_Supplied records_
========================
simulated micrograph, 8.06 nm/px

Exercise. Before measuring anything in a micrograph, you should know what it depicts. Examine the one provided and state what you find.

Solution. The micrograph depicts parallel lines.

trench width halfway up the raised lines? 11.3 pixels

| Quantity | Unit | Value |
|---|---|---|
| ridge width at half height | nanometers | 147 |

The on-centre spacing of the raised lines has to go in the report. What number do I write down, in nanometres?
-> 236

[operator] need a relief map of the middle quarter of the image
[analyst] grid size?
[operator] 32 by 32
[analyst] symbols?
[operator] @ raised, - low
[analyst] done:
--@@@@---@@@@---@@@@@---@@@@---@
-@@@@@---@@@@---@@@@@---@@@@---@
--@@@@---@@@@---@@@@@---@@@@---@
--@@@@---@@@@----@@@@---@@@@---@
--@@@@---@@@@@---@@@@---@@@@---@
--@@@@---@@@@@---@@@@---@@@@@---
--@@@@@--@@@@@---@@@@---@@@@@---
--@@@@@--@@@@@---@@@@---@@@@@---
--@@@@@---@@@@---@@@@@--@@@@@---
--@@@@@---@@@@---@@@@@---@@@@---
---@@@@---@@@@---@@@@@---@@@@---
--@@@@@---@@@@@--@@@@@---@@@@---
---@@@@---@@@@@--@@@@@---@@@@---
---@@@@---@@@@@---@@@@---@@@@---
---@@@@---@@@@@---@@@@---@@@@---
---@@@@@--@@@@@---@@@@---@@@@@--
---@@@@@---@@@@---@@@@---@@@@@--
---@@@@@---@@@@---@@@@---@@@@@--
========================

_Work item_
Repeat the entries above exactly, beginning at their first line and ending with the line that contains "nanometers | 147 |", with nothing added.

_Reply_
simulated micrograph, 8.06 nm/px

Exercise. Before measuring anything in a micrograph, you should know what it depicts. Examine the one provided and state what you find.

Solution. The micrograph depicts parallel lines.

trench width halfway up the raised lines? 11.3 pixels

| Quantity | Unit | Value |
|---|---|---|
| ridge width at half height | nanometers | 147 |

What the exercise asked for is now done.